● RECORDS SUPPLIED:
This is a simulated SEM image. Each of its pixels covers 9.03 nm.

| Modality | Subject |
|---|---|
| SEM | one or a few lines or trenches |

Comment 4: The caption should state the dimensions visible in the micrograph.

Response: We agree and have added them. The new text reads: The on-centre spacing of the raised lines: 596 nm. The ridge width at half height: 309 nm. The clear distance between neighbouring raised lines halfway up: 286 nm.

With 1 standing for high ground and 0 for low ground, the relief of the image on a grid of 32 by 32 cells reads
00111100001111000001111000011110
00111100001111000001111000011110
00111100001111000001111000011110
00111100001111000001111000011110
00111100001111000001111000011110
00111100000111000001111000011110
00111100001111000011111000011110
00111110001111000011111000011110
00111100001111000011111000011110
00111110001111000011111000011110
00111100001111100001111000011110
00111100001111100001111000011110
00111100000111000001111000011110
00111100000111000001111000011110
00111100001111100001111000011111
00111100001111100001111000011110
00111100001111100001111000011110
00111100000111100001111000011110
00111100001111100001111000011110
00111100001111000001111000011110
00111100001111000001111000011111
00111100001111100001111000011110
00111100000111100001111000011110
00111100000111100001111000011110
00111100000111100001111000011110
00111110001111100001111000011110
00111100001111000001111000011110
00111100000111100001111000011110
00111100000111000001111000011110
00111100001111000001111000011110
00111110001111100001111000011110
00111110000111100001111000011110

● WORK INSTRUCTION:
In the material above, find the line containing "Modality | Subject |" and the line containing "Response: We agree", then write out exactly those two lines and every line between them, and nothing more.

● EXERCISE ANSWER:
| Modality | Subject |
|---|---|
| SEM | one or a few lines or trenches |

Comment 4: The caption should state the dimensions visible in the micrograph.

Response: We agree and have added them. The new text reads: The on-centre spacing of the raised lines: 596 nm. The ridge width at half height: 309 nm. The clear distance between neighbouring raised lines halfway up: 286 nm.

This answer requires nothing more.